> **Data for review**
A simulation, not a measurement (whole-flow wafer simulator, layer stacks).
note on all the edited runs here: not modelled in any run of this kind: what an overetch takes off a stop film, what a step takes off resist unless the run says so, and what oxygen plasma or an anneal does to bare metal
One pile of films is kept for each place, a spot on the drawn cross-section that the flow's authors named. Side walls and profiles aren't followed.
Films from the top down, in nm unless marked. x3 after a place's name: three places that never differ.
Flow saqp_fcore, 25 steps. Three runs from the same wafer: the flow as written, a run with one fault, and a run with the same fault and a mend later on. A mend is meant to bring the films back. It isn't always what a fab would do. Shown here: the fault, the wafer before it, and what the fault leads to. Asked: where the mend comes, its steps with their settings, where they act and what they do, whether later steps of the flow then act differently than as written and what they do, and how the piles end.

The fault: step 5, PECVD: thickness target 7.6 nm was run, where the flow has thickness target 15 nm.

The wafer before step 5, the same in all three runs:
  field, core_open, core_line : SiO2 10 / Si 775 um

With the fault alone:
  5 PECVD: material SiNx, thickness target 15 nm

> **Brief**
Make a faithful copy of every record above.

> **Task result**
A simulation, not a measurement (whole-flow wafer simulator, layer stacks).
note on all the edited runs here: not modelled in any run of this kind: what an overetch takes off a stop film, what a step takes off resist unless the run says so, and what oxygen plasma or an anneal does to bare metal
One pile of films is kept for each place, a spot on the drawn cross-section that the flow's authors named. Side walls and profiles aren't followed.
Films from the top down, in nm unless marked. x3 after a place's name: three places that never differ.
Flow saqp_fcore, 25 steps. Three runs from the same wafer: the flow as written, a run with one fault, and a run with the same fault and a mend later on. A mend is meant to bring the films back. It isn't always what a fab would do. Shown here: the fault, the wafer before it, and what the fault leads to. Asked: where the mend comes, its steps with their settings, where they act and what they do, whether later steps of the flow then act differently than as written and what they do, and how the piles end.

The fault: step 5, PECVD: thickness target 7.6 nm was run, where the flow has thickness target 15 nm.

The wafer before step 5, the same in all three runs:
  field, core_open, core_line : SiO2 10 / Si 775 um

With the fault alone:
  5 PECVD: material SiNx, thickness target 15 nm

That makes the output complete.